Raw data
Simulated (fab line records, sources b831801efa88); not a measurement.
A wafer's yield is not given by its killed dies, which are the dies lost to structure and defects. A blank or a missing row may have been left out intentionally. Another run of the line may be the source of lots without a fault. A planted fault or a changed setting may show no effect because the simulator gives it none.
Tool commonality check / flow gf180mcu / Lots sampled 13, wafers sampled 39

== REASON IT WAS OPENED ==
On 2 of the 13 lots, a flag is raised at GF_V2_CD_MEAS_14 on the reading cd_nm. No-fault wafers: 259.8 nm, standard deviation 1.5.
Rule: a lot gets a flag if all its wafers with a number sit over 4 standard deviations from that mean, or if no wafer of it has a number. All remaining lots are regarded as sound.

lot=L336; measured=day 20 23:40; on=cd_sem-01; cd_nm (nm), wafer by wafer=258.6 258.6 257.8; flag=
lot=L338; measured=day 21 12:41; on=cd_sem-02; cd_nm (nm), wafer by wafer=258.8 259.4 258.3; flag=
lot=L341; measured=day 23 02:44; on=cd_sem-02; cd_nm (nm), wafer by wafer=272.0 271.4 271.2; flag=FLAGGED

Action item
Your reply must be the entries above, returned word for word.

Expected answer
Simulated (fab line records, sources b831801efa88); not a measurement.
A wafer's yield is not given by its killed dies, which are the dies lost to structure and defects. A blank or a missing row may have been left out intentionally. Another run of the line may be the source of lots without a fault. A planted fault or a changed setting may show no effect because the simulator gives it none.
Tool commonality check / flow gf180mcu / Lots sampled 13, wafers sampled 39

== REASON IT WAS OPENED ==
On 2 of the 13 lots, a flag is raised at GF_V2_CD_MEAS_14 on the reading cd_nm. No-fault wafers: 259.8 nm, standard deviation 1.5.
Rule: a lot gets a flag if all its wafers with a number sit over 4 standard deviations from that mean, or if no wafer of it has a number. All remaining lots are regarded as sound.

lot=L336; measured=day 20 23:40; on=cd_sem-01; cd_nm (nm), wafer by wafer=258.6 258.6 257.8; flag=
lot=L338; measured=day 21 12:41; on=cd_sem-02; cd_nm (nm), wafer by wafer=258.8 259.4 258.3; flag=
lot=L341; measured=day 23 02:44; on=cd_sem-02; cd_nm (nm), wafer by wafer=272.0 271.4 271.2; flag=FLAGGED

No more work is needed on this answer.